#### [ASSIGNMENT]
Write each line out a second time, exactly as shown below.

#### [DATASET ENTRIES]
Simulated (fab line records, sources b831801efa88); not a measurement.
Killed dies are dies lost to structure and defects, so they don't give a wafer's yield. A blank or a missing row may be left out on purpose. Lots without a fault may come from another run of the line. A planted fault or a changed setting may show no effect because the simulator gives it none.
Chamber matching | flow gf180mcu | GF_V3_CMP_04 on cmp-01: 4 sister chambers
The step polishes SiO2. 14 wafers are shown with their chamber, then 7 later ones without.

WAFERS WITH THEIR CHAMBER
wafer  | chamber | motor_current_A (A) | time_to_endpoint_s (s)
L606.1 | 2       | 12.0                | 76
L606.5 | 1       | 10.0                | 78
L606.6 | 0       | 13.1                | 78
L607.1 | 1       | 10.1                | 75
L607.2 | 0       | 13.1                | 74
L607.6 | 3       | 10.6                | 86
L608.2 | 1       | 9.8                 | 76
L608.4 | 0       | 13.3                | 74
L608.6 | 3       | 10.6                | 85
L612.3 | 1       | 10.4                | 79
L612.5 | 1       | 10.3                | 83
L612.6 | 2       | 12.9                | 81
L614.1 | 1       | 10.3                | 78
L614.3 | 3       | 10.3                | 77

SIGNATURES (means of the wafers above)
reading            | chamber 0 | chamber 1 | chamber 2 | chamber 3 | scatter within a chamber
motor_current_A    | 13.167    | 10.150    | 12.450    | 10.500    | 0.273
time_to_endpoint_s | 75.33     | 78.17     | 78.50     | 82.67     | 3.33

#### [TASK RESPONSE]
Simulated (fab line records, sources b831801efa88); not a measurement.
Killed dies are dies lost to structure and defects, so they don't give a wafer's yield. A blank or a missing row may be left out on purpose. Lots without a fault may come from another run of the line. A planted fault or a changed setting may show no effect because the simulator gives it none.
Chamber matching | flow gf180mcu | GF_V3_CMP_04 on cmp-01: 4 sister chambers
The step polishes SiO2. 14 wafers are shown with their chamber, then 7 later ones without.

WAFERS WITH THEIR CHAMBER
wafer  | chamber | motor_current_A (A) | time_to_endpoint_s (s)
L606.1 | 2       | 12.0                | 76
L606.5 | 1       | 10.0                | 78
L606.6 | 0       | 13.1                | 78
L607.1 | 1       | 10.1                | 75
L607.2 | 0       | 13.1                | 74
L607.6 | 3       | 10.6                | 86
L608.2 | 1       | 9.8                 | 76
L608.4 | 0       | 13.3                | 74
L608.6 | 3       | 10.6                | 85
L612.3 | 1       | 10.4                | 79
L612.5 | 1       | 10.3                | 83
L612.6 | 2       | 12.9                | 81
L614.1 | 1       | 10.3                | 78
L614.3 | 3       | 10.3                | 77

SIGNATURES (means of the wafers above)
reading            | chamber 0 | chamber 1 | chamber 2 | chamber 3 | scatter within a chamber
motor_current_A    | 13.167    | 10.150    | 12.450    | 10.500    | 0.273
time_to_endpoint_s | 75.33     | 78.17     | 78.50     | 82.67     | 3.33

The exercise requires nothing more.